Assigned task:
Repeat the lines of the data that follow, please, starting at the first and stopping after the one with "(+) after a".

Extracted information:
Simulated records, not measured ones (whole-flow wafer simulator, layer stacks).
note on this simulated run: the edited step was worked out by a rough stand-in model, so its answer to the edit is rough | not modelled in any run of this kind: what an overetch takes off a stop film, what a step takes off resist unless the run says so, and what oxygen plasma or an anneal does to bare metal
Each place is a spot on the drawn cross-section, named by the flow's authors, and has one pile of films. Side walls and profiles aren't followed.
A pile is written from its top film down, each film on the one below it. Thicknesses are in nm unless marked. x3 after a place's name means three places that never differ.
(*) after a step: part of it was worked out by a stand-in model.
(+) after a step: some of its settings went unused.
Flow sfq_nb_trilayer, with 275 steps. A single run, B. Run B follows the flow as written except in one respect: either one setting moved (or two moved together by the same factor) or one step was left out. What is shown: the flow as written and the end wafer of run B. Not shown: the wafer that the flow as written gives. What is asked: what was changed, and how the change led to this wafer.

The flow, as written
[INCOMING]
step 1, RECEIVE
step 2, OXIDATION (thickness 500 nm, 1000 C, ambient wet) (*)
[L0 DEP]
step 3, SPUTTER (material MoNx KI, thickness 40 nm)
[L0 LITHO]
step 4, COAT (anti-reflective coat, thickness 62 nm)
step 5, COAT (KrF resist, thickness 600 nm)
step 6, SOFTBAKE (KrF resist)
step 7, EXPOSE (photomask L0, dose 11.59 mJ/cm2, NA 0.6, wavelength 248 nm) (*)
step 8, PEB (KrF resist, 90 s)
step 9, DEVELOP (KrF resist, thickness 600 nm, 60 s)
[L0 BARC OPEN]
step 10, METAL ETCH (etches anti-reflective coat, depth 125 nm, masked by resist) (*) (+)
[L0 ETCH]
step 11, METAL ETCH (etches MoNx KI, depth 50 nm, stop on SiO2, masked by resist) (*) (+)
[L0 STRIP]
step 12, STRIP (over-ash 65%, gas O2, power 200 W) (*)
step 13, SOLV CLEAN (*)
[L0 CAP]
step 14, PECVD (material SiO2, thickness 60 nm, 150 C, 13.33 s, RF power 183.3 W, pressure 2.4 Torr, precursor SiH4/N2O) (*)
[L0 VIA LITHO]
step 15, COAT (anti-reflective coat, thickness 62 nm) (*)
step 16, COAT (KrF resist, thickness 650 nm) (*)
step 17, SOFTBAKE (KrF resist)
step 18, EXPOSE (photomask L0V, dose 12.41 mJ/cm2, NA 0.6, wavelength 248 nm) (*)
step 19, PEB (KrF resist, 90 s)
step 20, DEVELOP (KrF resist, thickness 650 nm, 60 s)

Worked solution:
Simulated records, not measured ones (whole-flow wafer simulator, layer stacks).
note on this simulated run: the edited step was worked out by a rough stand-in model, so its answer to the edit is rough | not modelled in any run of this kind: what an overetch takes off a stop film, what a step takes off resist unless the run says so, and what oxygen plasma or an anneal does to bare metal
Each place is a spot on the drawn cross-section, named by the flow's authors, and has one pile of films. Side walls and profiles aren't followed.
A pile is written from its top film down, each film on the one below it. Thicknesses are in nm unless marked. x3 after a place's name means three places that never differ.
(*) after a step: part of it was worked out by a stand-in model.
(+) after a step: some of its settings went unused.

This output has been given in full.